• DATA FOR ANALYSIS:
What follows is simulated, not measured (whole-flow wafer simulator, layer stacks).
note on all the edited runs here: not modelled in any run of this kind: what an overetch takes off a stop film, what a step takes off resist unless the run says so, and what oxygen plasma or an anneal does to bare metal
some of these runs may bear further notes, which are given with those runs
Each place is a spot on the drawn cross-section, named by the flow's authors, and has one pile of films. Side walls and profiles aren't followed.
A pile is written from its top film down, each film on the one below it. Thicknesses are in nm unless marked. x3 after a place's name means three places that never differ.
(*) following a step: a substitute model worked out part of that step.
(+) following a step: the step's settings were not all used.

• REQUIREMENT: Reproduce the records in full, exactly as written.

• ANSWER BOX:
What follows is simulated, not measured (whole-flow wafer simulator, layer stacks).
note on all the edited runs here: not modelled in any run of this kind: what an overetch takes off a stop film, what a step takes off resist unless the run says so, and what oxygen plasma or an anneal does to bare metal
some of these runs may bear further notes, which are given with those runs
Each place is a spot on the drawn cross-section, named by the flow's authors, and has one pile of films. Side walls and profiles aren't followed.
A pile is written from its top film down, each film on the one below it. Thicknesses are in nm unless marked. x3 after a place's name means three places that never differ.
(*) following a step: a substitute model worked out part of that step.
(+) following a step: the step's settings were not all used.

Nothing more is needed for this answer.